:: Entries supplied

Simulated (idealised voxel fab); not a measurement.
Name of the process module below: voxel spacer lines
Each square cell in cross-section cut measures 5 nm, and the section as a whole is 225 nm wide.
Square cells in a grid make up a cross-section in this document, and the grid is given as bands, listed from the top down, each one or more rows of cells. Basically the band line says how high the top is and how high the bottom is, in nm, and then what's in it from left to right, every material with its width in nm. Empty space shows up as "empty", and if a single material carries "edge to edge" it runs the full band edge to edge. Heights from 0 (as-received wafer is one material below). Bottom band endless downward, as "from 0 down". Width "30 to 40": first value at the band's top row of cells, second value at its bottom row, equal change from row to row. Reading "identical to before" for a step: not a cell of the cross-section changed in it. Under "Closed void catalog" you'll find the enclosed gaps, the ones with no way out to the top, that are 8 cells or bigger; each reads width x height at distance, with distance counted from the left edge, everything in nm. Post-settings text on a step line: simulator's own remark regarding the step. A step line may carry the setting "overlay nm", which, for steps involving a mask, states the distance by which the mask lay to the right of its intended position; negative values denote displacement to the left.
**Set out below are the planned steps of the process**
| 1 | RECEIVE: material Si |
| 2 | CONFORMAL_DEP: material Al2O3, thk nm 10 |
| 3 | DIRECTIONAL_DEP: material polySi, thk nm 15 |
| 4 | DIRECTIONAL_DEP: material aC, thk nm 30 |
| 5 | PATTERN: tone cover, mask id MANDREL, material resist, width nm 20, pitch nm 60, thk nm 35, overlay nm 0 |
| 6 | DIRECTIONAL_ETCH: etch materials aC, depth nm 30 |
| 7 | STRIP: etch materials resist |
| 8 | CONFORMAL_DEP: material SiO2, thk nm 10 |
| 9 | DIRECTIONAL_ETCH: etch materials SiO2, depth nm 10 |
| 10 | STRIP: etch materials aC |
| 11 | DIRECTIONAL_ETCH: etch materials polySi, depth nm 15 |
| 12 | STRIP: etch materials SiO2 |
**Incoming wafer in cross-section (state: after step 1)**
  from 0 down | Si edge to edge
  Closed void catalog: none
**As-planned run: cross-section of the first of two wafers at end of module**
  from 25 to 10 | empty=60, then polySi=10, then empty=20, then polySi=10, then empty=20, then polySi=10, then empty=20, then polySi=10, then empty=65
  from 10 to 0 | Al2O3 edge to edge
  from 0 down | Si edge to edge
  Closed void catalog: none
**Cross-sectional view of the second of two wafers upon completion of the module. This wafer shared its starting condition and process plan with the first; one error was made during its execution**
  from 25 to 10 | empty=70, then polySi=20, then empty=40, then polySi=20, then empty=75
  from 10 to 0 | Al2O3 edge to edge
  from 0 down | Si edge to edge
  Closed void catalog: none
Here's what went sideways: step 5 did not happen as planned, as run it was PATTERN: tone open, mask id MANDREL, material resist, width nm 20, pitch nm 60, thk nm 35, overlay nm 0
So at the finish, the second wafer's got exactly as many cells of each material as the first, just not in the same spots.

::::

# Activity
Reproduce verbatim the range of lines that opens the records and closes with the line containing "Each square cell". Omit everything after it.

# Task response
Simulated (idealised voxel fab); not a measurement.
Name of the process module below: voxel spacer lines
Each square cell in cross-section cut measures 5 nm, and the section as a whole is 225 nm wide.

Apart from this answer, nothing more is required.